WORK TASK: All that is wanted is a word-for-word copy of the data from its first line to the line containing "DNWELL_TW at GF_DNWELL_TW_MEAS_09", both included.

RAW DATA:
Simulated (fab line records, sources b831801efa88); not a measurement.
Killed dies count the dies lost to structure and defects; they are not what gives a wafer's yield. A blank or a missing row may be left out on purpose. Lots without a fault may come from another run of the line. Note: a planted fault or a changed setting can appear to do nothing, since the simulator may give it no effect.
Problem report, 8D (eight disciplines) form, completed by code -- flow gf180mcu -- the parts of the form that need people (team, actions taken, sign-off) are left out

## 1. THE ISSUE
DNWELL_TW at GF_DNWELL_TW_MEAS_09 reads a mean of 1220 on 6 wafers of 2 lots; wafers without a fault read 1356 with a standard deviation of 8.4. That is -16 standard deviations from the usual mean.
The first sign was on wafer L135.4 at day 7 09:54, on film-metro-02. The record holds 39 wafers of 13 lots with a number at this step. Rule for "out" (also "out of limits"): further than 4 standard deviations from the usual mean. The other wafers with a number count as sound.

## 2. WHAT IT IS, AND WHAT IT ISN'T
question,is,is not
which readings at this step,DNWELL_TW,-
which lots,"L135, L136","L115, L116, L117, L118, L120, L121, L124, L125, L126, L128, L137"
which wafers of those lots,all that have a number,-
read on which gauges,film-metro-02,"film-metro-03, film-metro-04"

EXPECTED ANSWER:
Simulated (fab line records, sources b831801efa88); not a measurement.
Killed dies count the dies lost to structure and defects; they are not what gives a wafer's yield. A blank or a missing row may be left out on purpose. Lots without a fault may come from another run of the line. Note: a planted fault or a changed setting can appear to do nothing, since the simulator may give it no effect.
Problem report, 8D (eight disciplines) form, completed by code -- flow gf180mcu -- the parts of the form that need people (team, actions taken, sign-off) are left out

## 1. THE ISSUE
DNWELL_TW at GF_DNWELL_TW_MEAS_09 reads a mean of 1220 on 6 wafers of 2 lots; wafers without a fault read 1356 with a standard deviation of 8.4. That is -16 standard deviations from the usual mean.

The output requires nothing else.